**WORK TASK**
Reproduce the top of the data verbatim, through and including the line that contains "Initial facts: gas: oxygen".

**PROVIDED INFORMATION**
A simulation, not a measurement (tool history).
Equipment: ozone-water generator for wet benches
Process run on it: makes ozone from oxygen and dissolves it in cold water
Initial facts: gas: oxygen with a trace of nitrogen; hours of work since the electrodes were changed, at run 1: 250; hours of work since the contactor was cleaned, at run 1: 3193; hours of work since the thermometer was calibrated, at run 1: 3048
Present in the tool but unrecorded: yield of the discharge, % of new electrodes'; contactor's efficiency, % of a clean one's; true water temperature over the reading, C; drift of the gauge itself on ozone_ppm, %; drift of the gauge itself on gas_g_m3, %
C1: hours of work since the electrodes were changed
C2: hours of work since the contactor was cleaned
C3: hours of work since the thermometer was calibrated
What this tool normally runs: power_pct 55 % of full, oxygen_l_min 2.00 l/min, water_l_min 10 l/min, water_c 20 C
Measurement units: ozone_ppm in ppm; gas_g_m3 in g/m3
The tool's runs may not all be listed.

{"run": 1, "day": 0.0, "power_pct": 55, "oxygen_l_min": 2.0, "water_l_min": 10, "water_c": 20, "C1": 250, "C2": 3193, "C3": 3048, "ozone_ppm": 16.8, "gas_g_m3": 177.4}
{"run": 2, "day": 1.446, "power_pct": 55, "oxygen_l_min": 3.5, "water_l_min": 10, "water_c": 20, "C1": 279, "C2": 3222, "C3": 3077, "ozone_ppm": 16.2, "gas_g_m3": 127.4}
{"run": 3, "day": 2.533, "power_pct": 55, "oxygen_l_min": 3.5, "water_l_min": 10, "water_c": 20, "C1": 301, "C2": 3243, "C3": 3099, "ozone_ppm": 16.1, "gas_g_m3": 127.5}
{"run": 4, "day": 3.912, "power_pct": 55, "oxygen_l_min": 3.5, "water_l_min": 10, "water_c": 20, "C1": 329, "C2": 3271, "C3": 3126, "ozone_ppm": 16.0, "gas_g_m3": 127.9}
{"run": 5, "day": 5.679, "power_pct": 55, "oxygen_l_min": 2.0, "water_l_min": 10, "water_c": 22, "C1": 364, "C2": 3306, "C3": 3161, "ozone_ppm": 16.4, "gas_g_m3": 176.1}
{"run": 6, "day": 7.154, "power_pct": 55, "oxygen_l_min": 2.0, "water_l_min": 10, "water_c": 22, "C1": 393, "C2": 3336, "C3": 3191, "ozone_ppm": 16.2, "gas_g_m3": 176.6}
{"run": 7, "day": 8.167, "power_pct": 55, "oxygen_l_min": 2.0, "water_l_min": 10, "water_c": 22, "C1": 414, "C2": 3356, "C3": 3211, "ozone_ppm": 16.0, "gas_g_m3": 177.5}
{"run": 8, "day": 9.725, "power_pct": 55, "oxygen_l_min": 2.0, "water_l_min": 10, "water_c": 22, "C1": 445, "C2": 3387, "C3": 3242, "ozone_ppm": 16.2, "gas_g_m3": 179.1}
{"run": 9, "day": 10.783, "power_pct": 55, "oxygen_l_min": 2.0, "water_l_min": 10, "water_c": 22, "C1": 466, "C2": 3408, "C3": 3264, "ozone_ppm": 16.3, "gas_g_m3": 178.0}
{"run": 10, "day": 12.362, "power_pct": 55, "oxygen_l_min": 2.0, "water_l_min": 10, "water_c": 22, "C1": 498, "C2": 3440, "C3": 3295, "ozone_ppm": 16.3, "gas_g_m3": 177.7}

**EXERCISE SOLUTION**
A simulation, not a measurement (tool history).
Equipment: ozone-water generator for wet benches
Process run on it: makes ozone from oxygen and dissolves it in cold water
Initial facts: gas: oxygen with a trace of nitrogen; hours of work since the electrodes were changed, at run 1: 250; hours of work since the contactor was cleaned, at run 1: 3193; hours of work since the thermometer was calibrated, at run 1: 3048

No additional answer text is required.